+ + + + +

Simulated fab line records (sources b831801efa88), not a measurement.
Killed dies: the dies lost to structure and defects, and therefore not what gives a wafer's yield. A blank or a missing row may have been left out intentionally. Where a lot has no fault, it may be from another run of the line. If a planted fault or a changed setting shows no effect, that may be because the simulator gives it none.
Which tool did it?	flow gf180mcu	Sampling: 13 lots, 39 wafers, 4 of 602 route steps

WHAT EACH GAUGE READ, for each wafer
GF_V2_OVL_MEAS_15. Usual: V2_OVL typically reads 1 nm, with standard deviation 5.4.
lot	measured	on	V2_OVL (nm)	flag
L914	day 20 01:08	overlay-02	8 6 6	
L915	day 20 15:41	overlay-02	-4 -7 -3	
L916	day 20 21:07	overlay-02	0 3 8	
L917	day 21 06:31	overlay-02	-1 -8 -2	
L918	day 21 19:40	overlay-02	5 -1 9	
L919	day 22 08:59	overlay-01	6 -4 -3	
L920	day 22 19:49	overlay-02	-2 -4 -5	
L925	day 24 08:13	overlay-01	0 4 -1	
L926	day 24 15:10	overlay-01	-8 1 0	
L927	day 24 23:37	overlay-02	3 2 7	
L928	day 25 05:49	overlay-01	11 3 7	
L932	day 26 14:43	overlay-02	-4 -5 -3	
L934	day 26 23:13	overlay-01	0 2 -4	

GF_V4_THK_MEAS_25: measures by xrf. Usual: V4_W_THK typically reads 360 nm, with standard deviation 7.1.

+ + + + +

= Brief =
Copy the material above exactly. Include every line.

= Answer area =
Simulated fab line records (sources b831801efa88), not a measurement.
Killed dies: the dies lost to structure and defects, and therefore not what gives a wafer's yield. A blank or a missing row may have been left out intentionally. Where a lot has no fault, it may be from another run of the line. If a planted fault or a changed setting shows no effect, that may be because the simulator gives it none.
Which tool did it?	flow gf180mcu	Sampling: 13 lots, 39 wafers, 4 of 602 route steps

WHAT EACH GAUGE READ, for each wafer
GF_V2_OVL_MEAS_15. Usual: V2_OVL typically reads 1 nm, with standard deviation 5.4.
lot	measured	on	V2_OVL (nm)	flag
L914	day 20 01:08	overlay-02	8 6 6	
L915	day 20 15:41	overlay-02	-4 -7 -3	
L916	day 20 21:07	overlay-02	0 3 8	
L917	day 21 06:31	overlay-02	-1 -8 -2	
L918	day 21 19:40	overlay-02	5 -1 9	
L919	day 22 08:59	overlay-01	6 -4 -3	
L920	day 22 19:49	overlay-02	-2 -4 -5	
L925	day 24 08:13	overlay-01	0 4 -1	
L926	day 24 15:10	overlay-01	-8 1 0	
L927	day 24 23:37	overlay-02	3 2 7	
L928	day 25 05:49	overlay-01	11 3 7	
L932	day 26 14:43	overlay-02	-4 -5 -3	
L934	day 26 23:13	overlay-01	0 2 -4	

GF_V4_THK_MEAS_25: measures by xrf. Usual: V4_W_THK typically reads 360 nm, with standard deviation 7.1.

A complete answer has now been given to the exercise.